### DATA FOR ANALYSIS
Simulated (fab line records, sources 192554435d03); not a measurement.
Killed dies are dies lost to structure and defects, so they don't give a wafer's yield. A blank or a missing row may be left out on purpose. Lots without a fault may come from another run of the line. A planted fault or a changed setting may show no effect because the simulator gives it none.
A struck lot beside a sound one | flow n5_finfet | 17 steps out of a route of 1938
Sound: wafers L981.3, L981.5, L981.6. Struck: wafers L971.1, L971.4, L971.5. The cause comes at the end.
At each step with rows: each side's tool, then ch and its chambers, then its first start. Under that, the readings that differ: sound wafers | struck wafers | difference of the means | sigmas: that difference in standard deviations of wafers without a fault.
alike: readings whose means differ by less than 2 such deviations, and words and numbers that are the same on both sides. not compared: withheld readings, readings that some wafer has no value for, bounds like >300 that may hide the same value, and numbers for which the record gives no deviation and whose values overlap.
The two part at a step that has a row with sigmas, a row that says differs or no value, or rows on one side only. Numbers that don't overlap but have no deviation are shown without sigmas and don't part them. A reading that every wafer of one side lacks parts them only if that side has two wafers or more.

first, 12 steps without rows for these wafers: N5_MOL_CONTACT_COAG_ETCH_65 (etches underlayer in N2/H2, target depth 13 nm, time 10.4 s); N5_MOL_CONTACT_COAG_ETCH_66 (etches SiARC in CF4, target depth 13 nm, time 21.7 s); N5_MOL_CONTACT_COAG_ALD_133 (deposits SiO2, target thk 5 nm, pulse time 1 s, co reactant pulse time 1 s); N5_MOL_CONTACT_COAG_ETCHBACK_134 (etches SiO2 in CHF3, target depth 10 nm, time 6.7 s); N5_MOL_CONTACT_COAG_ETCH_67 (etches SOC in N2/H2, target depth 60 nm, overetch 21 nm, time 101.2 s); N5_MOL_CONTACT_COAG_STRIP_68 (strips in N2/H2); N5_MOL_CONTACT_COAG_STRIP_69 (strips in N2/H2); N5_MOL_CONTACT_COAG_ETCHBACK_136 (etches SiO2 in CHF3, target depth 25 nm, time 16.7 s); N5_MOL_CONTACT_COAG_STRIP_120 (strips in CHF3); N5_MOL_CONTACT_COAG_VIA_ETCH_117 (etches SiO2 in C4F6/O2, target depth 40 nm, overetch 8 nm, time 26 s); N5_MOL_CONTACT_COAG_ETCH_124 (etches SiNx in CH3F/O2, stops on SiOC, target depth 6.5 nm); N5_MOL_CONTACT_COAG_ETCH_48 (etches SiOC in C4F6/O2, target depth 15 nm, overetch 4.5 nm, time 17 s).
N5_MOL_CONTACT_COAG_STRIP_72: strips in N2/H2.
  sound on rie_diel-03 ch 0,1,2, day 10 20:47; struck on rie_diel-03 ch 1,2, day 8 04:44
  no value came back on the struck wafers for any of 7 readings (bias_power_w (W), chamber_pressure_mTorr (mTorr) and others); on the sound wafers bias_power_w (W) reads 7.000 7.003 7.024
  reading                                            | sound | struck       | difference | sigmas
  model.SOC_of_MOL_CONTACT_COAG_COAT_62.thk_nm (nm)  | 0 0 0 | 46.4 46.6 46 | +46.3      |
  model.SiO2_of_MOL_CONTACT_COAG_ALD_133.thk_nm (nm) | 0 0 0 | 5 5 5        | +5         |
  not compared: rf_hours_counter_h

### ASSIGNMENT
Which lines above run from the one containing "sound on rie_diel-03" down to the one containing "model.SiO2_of_MOL_CONTACT_COAG_ALD_133.thk_nm (nm) |"? Repeat exactly those, both ends included, and nothing else.

### EXERCISE SOLUTION
  sound on rie_diel-03 ch 0,1,2, day 10 20:47; struck on rie_diel-03 ch 1,2, day 8 04:44
  no value came back on the struck wafers for any of 7 readings (bias_power_w (W), chamber_pressure_mTorr (mTorr) and others); on the sound wafers bias_power_w (W) reads 7.000 7.003 7.024
  reading                                            | sound | struck       | difference | sigmas
  model.SOC_of_MOL_CONTACT_COAG_COAT_62.thk_nm (nm)  | 0 0 0 | 46.4 46.6 46 | +46.3      |
  model.SiO2_of_MOL_CONTACT_COAG_ALD_133.thk_nm (nm) | 0 0 0 | 5 5 5        | +5         |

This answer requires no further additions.